* **ASSIGNED TASK**
Line by line, copy the material below exactly.

* **SUPPLIED ENTRIES**
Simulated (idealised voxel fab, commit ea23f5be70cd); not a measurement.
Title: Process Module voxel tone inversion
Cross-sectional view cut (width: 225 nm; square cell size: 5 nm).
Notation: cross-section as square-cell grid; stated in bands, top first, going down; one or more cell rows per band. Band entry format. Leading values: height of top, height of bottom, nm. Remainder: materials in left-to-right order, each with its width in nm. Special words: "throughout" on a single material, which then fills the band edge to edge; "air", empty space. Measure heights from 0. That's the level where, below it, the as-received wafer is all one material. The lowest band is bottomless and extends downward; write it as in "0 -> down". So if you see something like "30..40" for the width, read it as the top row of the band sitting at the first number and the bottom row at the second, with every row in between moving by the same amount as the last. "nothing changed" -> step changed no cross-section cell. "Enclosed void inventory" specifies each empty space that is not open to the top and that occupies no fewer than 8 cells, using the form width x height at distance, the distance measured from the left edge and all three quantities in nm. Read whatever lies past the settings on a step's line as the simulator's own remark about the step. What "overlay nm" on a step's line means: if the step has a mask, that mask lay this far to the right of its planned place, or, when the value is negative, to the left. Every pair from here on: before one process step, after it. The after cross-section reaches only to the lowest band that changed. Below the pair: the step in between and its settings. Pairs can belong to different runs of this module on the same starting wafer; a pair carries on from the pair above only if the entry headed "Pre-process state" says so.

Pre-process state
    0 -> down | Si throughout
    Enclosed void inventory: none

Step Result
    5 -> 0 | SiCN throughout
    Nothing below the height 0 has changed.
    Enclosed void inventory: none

* **EXERCISE RESPONSE**
Simulated (idealised voxel fab, commit ea23f5be70cd); not a measurement.
Title: Process Module voxel tone inversion
Cross-sectional view cut (width: 225 nm; square cell size: 5 nm).
Notation: cross-section as square-cell grid; stated in bands, top first, going down; one or more cell rows per band. Band entry format. Leading values: height of top, height of bottom, nm. Remainder: materials in left-to-right order, each with its width in nm. Special words: "throughout" on a single material, which then fills the band edge to edge; "air", empty space. Measure heights from 0. That's the level where, below it, the as-received wafer is all one material. The lowest band is bottomless and extends downward; write it as in "0 -> down". So if you see something like "30..40" for the width, read it as the top row of the band sitting at the first number and the bottom row at the second, with every row in between moving by the same amount as the last. "nothing changed" -> step changed no cross-section cell. "Enclosed void inventory" specifies each empty space that is not open to the top and that occupies no fewer than 8 cells, using the form width x height at distance, the distance measured from the left edge and all three quantities in nm. Read whatever lies past the settings on a step's line as the simulator's own remark about the step. What "overlay nm" on a step's line means: if the step has a mask, that mask lay this far to the right of its planned place, or, when the value is negative, to the left. Every pair from here on: before one process step, after it. The after cross-section reaches only to the lowest band that changed. Below the pair: the step in between and its settings. Pairs can belong to different runs of this module on the same starting wafer; a pair carries on from the pair above only if the entry headed "Pre-process state" says so.

Pre-process state
    0 -> down | Si throughout
    Enclosed void inventory: none

Step Result
    5 -> 0 | SiCN throughout
    Nothing below the height 0 has changed.
    Enclosed void inventory: none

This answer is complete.